··· Dataset excerpts
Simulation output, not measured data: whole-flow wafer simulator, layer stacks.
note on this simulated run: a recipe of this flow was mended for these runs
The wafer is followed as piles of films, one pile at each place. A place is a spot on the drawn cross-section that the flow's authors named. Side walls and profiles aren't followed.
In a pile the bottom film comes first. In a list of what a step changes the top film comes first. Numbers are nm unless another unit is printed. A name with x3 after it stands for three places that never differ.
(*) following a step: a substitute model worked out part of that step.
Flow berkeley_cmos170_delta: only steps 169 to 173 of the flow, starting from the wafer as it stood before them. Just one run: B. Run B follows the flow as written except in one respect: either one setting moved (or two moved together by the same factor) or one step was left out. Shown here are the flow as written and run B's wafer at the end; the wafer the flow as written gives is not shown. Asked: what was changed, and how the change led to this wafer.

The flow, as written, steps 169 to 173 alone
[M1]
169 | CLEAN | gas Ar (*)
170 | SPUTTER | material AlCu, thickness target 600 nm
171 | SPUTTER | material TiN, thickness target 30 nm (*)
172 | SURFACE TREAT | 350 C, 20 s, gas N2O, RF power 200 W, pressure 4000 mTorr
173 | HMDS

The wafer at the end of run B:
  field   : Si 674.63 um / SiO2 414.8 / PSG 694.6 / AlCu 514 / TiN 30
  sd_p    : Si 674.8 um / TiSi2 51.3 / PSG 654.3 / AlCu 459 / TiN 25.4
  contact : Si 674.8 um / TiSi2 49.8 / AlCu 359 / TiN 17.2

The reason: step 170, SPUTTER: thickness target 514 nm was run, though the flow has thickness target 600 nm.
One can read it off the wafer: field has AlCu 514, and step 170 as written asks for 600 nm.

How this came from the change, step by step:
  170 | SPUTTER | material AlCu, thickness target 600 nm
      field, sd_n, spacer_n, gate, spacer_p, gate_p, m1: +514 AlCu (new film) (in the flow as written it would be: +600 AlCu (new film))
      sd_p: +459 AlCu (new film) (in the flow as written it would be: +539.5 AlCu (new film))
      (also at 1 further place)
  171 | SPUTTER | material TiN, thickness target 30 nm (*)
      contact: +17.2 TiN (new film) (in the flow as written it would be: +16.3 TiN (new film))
······

Assignment: Working from the material above, retype exactly the lines from the one with "(*) following a" through the one with "field, sd_n, spacer_n, gate, spacer_p, gate_p, m1: +514", both included, and only those lines.

Written solution:
(*) following a step: a substitute model worked out part of that step.
Flow berkeley_cmos170_delta: only steps 169 to 173 of the flow, starting from the wafer as it stood before them. Just one run: B. Run B follows the flow as written except in one respect: either one setting moved (or two moved together by the same factor) or one step was left out. Shown here are the flow as written and run B's wafer at the end; the wafer the flow as written gives is not shown. Asked: what was changed, and how the change led to this wafer.

The flow, as written, steps 169 to 173 alone
[M1]
169 | CLEAN | gas Ar (*)
170 | SPUTTER | material AlCu, thickness target 600 nm
171 | SPUTTER | material TiN, thickness target 30 nm (*)
172 | SURFACE TREAT | 350 C, 20 s, gas N2O, RF power 200 W, pressure 4000 mTorr
173 | HMDS

The wafer at the end of run B:
  field   : Si 674.63 um / SiO2 414.8 / PSG 694.6 / AlCu 514 / TiN 30
  sd_p    : Si 674.8 um / TiSi2 51.3 / PSG 654.3 / AlCu 459 / TiN 25.4
  contact : Si 674.8 um / TiSi2 49.8 / AlCu 359 / TiN 17.2

The reason: step 170, SPUTTER: thickness target 514 nm was run, though the flow has thickness target 600 nm.
One can read it off the wafer: field has AlCu 514, and step 170 as written asks for 600 nm.

How this came from the change, step by step:
  170 | SPUTTER | material AlCu, thickness target 600 nm
      field, sd_n, spacer_n, gate, spacer_p, gate_p, m1: +514 AlCu (new film) (in the flow as written it would be: +600 AlCu (new film))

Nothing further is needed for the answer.